§ Work instruction: The reply should give back every entry exactly as written.

[Record excerpts]

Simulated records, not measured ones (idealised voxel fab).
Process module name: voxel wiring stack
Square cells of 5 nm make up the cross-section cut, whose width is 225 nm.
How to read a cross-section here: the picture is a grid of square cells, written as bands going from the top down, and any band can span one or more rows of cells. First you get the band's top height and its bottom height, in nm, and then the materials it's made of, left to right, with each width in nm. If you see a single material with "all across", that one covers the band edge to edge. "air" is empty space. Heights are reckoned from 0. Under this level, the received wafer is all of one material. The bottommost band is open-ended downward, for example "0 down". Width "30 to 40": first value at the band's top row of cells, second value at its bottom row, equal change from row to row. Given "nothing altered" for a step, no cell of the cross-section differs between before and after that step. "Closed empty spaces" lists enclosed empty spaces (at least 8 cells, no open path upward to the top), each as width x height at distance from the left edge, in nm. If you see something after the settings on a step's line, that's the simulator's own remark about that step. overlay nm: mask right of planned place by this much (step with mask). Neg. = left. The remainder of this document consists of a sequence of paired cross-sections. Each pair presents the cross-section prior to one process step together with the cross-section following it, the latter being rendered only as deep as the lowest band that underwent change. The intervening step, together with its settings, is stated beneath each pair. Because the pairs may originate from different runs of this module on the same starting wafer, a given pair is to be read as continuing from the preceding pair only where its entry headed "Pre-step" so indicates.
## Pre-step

[/Record excerpts]

§ Response:
Simulated records, not measured ones (idealised voxel fab).
Process module name: voxel wiring stack
Square cells of 5 nm make up the cross-section cut, whose width is 225 nm.
How to read a cross-section here: the picture is a grid of square cells, written as bands going from the top down, and any band can span one or more rows of cells. First you get the band's top height and its bottom height, in nm, and then the materials it's made of, left to right, with each width in nm. If you see a single material with "all across", that one covers the band edge to edge. "air" is empty space. Heights are reckoned from 0. Under this level, the received wafer is all of one material. The bottommost band is open-ended downward, for example "0 down". Width "30 to 40": first value at the band's top row of cells, second value at its bottom row, equal change from row to row. Given "nothing altered" for a step, no cell of the cross-section differs between before and after that step. "Closed empty spaces" lists enclosed empty spaces (at least 8 cells, no open path upward to the top), each as width x height at distance from the left edge, in nm. If you see something after the settings on a step's line, that's the simulator's own remark about that step. overlay nm: mask right of planned place by this much (step with mask). Neg. = left. The remainder of this document consists of a sequence of paired cross-sections. Each pair presents the cross-section prior to one process step together with the cross-section following it, the latter being rendered only as deep as the lowest band that underwent change. The intervening step, together with its settings, is stated beneath each pair. Because the pairs may originate from different runs of this module on the same starting wafer, a given pair is to be read as continuing from the preceding pair only where its entry headed "Pre-step" so indicates.
## Pre-step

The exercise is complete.